Data:
%%

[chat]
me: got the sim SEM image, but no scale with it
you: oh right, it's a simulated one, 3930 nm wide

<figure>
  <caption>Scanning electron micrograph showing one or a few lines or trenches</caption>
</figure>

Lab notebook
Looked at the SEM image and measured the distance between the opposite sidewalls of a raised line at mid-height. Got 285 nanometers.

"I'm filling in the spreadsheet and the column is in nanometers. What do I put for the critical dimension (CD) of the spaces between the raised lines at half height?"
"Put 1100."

%%

Assigned task: Retype the listing from its first line onward, stopping after the line that contains "Looked at the" has been retyped in full.

Reply:
[chat]
me: got the sim SEM image, but no scale with it
you: oh right, it's a simulated one, 3930 nm wide

<figure>
  <caption>Scanning electron micrograph showing one or a few lines or trenches</caption>
</figure>

Lab notebook
Looked at the SEM image and measured the distance between the opposite sidewalls of a raised line at mid-height. Got 285 nanometers.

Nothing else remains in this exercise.